Your job is to set down the listing again exactly as it stands.

Given entries: Begin

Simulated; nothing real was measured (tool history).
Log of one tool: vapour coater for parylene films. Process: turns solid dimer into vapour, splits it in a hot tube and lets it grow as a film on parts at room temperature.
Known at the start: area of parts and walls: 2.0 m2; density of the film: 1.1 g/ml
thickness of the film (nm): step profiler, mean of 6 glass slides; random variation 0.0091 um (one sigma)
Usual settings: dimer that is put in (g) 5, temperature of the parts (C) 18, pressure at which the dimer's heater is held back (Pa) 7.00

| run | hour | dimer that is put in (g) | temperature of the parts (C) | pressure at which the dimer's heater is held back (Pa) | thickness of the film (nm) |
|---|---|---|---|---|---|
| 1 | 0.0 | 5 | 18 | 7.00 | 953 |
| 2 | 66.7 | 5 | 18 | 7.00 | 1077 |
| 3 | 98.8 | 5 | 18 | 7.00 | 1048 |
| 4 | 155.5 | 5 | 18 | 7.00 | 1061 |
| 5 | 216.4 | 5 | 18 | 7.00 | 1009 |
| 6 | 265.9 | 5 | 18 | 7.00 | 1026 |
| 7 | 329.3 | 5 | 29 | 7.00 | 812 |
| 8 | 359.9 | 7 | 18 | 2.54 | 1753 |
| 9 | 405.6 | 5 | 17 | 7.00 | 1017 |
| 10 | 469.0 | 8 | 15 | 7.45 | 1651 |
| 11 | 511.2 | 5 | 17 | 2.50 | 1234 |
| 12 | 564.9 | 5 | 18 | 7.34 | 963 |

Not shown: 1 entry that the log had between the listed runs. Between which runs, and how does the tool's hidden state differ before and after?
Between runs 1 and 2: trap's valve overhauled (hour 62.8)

Given entries: End

▶ [Result]:
Simulated; nothing real was measured (tool history).
Log of one tool: vapour coater for parylene films. Process: turns solid dimer into vapour, splits it in a hot tube and lets it grow as a film on parts at room temperature.
Known at the start: area of parts and walls: 2.0 m2; density of the film: 1.1 g/ml
thickness of the film (nm): step profiler, mean of 6 glass slides; random variation 0.0091 um (one sigma)
Usual settings: dimer that is put in (g) 5, temperature of the parts (C) 18, pressure at which the dimer's heater is held back (Pa) 7.00

| run | hour | dimer that is put in (g) | temperature of the parts (C) | pressure at which the dimer's heater is held back (Pa) | thickness of the film (nm) |
|---|---|---|---|---|---|
| 1 | 0.0 | 5 | 18 | 7.00 | 953 |
| 2 | 66.7 | 5 | 18 | 7.00 | 1077 |
| 3 | 98.8 | 5 | 18 | 7.00 | 1048 |
| 4 | 155.5 | 5 | 18 | 7.00 | 1061 |
| 5 | 216.4 | 5 | 18 | 7.00 | 1009 |
| 6 | 265.9 | 5 | 18 | 7.00 | 1026 |
| 7 | 329.3 | 5 | 29 | 7.00 | 812 |
| 8 | 359.9 | 7 | 18 | 2.54 | 1753 |
| 9 | 405.6 | 5 | 17 | 7.00 | 1017 |
| 10 | 469.0 | 8 | 15 | 7.45 | 1651 |
| 11 | 511.2 | 5 | 17 | 2.50 | 1234 |
| 12 | 564.9 | 5 | 18 | 7.34 | 963 |

Not shown: 1 entry that the log had between the listed runs. Between which runs, and how does the tool's hidden state differ before and after?
Between runs 1 and 2: trap's valve overhauled (hour 62.8)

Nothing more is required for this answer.